=-=-=

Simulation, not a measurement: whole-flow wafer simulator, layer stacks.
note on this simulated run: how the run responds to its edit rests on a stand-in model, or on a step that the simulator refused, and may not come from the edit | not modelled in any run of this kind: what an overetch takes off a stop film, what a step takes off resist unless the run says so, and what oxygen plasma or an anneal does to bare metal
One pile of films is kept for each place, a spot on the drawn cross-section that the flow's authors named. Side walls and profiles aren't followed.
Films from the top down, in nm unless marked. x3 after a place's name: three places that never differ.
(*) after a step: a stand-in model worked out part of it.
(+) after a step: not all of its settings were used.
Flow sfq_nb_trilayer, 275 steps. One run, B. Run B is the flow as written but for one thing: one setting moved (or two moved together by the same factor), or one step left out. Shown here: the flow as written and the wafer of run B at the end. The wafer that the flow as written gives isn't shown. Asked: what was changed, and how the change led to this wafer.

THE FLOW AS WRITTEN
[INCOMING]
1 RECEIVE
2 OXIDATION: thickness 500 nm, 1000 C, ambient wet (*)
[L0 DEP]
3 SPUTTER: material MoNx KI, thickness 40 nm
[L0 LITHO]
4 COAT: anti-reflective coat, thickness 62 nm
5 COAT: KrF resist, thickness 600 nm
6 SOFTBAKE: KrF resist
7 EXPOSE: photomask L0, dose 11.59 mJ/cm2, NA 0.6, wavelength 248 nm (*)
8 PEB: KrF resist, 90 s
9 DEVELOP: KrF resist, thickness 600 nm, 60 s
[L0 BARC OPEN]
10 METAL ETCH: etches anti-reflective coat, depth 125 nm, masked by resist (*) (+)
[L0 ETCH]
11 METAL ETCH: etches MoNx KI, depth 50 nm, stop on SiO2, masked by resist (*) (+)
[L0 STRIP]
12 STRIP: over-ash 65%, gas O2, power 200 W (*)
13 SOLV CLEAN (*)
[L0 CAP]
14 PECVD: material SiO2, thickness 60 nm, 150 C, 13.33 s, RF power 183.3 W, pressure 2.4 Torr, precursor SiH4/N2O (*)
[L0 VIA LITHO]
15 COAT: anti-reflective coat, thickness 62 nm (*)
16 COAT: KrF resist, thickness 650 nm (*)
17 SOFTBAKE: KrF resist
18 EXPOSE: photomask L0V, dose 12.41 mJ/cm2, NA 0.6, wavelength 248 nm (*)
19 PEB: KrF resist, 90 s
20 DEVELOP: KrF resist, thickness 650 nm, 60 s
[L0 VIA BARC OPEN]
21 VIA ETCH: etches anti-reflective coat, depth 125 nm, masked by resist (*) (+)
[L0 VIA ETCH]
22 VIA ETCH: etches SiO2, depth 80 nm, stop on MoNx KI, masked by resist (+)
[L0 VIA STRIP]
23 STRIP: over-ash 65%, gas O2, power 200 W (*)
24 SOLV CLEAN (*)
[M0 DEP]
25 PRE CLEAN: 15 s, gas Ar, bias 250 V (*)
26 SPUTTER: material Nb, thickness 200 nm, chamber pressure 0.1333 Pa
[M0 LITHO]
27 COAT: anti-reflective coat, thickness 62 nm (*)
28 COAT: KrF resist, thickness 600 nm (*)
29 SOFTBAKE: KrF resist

=-=-=

● BRIEF:
Beginning at the first line of the records, retype exactly every line up to and including the one with "17 SOFTBAKE: KrF resist".

● WRITTEN REPLY:
Simulation, not a measurement: whole-flow wafer simulator, layer stacks.
note on this simulated run: how the run responds to its edit rests on a stand-in model, or on a step that the simulator refused, and may not come from the edit | not modelled in any run of this kind: what an overetch takes off a stop film, what a step takes off resist unless the run says so, and what oxygen plasma or an anneal does to bare metal
One pile of films is kept for each place, a spot on the drawn cross-section that the flow's authors named. Side walls and profiles aren't followed.
Films from the top down, in nm unless marked. x3 after a place's name: three places that never differ.
(*) after a step: a stand-in model worked out part of it.
(+) after a step: not all of its settings were used.
Flow sfq_nb_trilayer, 275 steps. One run, B. Run B is the flow as written but for one thing: one setting moved (or two moved together by the same factor), or one step left out. Shown here: the flow as written and the wafer of run B at the end. The wafer that the flow as written gives isn't shown. Asked: what was changed, and how the change led to this wafer.

THE FLOW AS WRITTEN
[INCOMING]
1 RECEIVE
2 OXIDATION: thickness 500 nm, 1000 C, ambient wet (*)
[L0 DEP]
3 SPUTTER: material MoNx KI, thickness 40 nm
[L0 LITHO]
4 COAT: anti-reflective coat, thickness 62 nm
5 COAT: KrF resist, thickness 600 nm
6 SOFTBAKE: KrF resist
7 EXPOSE: photomask L0, dose 11.59 mJ/cm2, NA 0.6, wavelength 248 nm (*)
8 PEB: KrF resist, 90 s
9 DEVELOP: KrF resist, thickness 600 nm, 60 s
[L0 BARC OPEN]
10 METAL ETCH: etches anti-reflective coat, depth 125 nm, masked by resist (*) (+)
[L0 ETCH]
11 METAL ETCH: etches MoNx KI, depth 50 nm, stop on SiO2, masked by resist (*) (+)
[L0 STRIP]
12 STRIP: over-ash 65%, gas O2, power 200 W (*)
13 SOLV CLEAN (*)
[L0 CAP]
14 PECVD: material SiO2, thickness 60 nm, 150 C, 13.33 s, RF power 183.3 W, pressure 2.4 Torr, precursor SiH4/N2O (*)
[L0 VIA LITHO]
15 COAT: anti-reflective coat, thickness 62 nm (*)
16 COAT: KrF resist, thickness 650 nm (*)
17 SOFTBAKE: KrF resist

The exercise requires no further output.